[[ Excerpted records, beginning ]]

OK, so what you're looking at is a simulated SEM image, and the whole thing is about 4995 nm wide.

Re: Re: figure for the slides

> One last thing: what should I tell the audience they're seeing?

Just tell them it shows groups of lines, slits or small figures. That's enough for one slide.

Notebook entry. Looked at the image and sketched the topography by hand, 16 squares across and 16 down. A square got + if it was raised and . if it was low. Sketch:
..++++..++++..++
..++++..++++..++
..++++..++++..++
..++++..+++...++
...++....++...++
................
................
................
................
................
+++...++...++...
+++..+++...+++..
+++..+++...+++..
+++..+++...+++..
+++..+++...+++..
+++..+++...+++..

[[ Excerpted records, end ]]

Copy out the material in full, exactly as it reads.

OK, so what you're looking at is a simulated SEM image, and the whole thing is about 4995 nm wide.

Re: Re: figure for the slides

> One last thing: what should I tell the audience they're seeing?

Just tell them it shows groups of lines, slits or small figures. That's enough for one slide.

Notebook entry. Looked at the image and sketched the topography by hand, 16 squares across and 16 down. A square got + if it was raised and . if it was low. Sketch:
..++++..++++..++
..++++..++++..++
..++++..++++..++
..++++..+++...++
...++....++...++
................
................
................
................
................
+++...++...++...
+++..+++...+++..
+++..+++...+++..
+++..+++...+++..
+++..+++...+++..
+++..+++...+++..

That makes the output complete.